START Given records

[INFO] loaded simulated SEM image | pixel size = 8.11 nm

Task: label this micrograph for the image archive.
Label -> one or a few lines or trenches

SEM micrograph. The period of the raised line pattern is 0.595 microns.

END Given records

§ Assignment
Transcribe the full listing. Change nothing.

§ Task response
[INFO] loaded simulated SEM image | pixel size = 8.11 nm

Task: label this micrograph for the image archive.
Label -> one or a few lines or trenches

SEM micrograph. The period of the raised line pattern is 0.595 microns.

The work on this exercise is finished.